ASSIGNED TASK — Reproduce only what lies between the first line of the material below and the line containing "You're looking at", with both of those lines included and every line kept exact.

==================================================

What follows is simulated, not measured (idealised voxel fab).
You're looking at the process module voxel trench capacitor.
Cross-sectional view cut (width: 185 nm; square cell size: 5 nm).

==================================================

WRITTEN RESPONSE —
What follows is simulated, not measured (idealised voxel fab).
You're looking at the process module voxel trench capacitor.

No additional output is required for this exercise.